__Requirement__. Line by line, restate the material exactly.

__Supplied material__.
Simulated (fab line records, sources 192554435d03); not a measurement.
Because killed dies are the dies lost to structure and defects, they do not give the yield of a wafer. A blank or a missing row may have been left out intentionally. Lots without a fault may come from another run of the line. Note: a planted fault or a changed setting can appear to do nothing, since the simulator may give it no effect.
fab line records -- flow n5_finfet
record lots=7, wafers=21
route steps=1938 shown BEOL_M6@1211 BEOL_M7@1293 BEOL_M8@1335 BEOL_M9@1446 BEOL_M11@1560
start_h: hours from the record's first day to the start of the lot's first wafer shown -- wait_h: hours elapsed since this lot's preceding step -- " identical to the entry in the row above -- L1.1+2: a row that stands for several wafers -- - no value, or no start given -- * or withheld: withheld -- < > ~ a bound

__Your response__.
Simulated (fab line records, sources 192554435d03); not a measurement.
Because killed dies are the dies lost to structure and defects, they do not give the yield of a wafer. A blank or a missing row may have been left out intentionally. Lots without a fault may come from another run of the line. Note: a planted fault or a changed setting can appear to do nothing, since the simulator may give it no effect.
fab line records -- flow n5_finfet
record lots=7, wafers=21
route steps=1938 shown BEOL_M6@1211 BEOL_M7@1293 BEOL_M8@1335 BEOL_M9@1446 BEOL_M11@1560
start_h: hours from the record's first day to the start of the lot's first wafer shown -- wait_h: hours elapsed since this lot's preceding step -- " identical to the entry in the row above -- L1.1+2: a row that stands for several wafers -- - no value, or no start given -- * or withheld: withheld -- < > ~ a bound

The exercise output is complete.